> [Work item]
Your task is to copy every entry exactly.

%%

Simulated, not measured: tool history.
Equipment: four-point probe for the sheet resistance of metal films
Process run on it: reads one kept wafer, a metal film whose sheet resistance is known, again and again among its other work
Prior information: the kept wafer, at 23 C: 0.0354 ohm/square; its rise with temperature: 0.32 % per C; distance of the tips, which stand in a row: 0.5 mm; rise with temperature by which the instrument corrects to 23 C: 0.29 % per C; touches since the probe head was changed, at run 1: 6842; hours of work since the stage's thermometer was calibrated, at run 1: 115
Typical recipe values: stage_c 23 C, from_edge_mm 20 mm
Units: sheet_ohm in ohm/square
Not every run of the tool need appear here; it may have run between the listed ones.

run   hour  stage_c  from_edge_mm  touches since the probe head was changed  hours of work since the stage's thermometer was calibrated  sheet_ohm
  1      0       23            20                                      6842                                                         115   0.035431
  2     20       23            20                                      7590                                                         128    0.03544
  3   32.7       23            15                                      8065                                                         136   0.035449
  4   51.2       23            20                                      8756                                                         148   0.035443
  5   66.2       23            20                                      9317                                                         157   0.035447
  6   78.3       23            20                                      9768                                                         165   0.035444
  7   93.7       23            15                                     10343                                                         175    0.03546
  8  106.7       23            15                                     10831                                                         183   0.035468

%%

> [Worked solution]
Simulated, not measured: tool history.
Equipment: four-point probe for the sheet resistance of metal films
Process run on it: reads one kept wafer, a metal film whose sheet resistance is known, again and again among its other work
Prior information: the kept wafer, at 23 C: 0.0354 ohm/square; its rise with temperature: 0.32 % per C; distance of the tips, which stand in a row: 0.5 mm; rise with temperature by which the instrument corrects to 23 C: 0.29 % per C; touches since the probe head was changed, at run 1: 6842; hours of work since the stage's thermometer was calibrated, at run 1: 115
Typical recipe values: stage_c 23 C, from_edge_mm 20 mm
Units: sheet_ohm in ohm/square
Not every run of the tool need appear here; it may have run between the listed ones.

run   hour  stage_c  from_edge_mm  touches since the probe head was changed  hours of work since the stage's thermometer was calibrated  sheet_ohm
  1      0       23            20                                      6842                                                         115   0.035431
  2     20       23            20                                      7590                                                         128    0.03544
  3   32.7       23            15                                      8065                                                         136   0.035449
  4   51.2       23            20                                      8756                                                         148   0.035443
  5   66.2       23            20                                      9317                                                         157   0.035447
  6   78.3       23            20                                      9768                                                         165   0.035444
  7   93.7       23            15                                     10343                                                         175    0.03546
  8  106.7       23            15                                     10831                                                         183   0.035468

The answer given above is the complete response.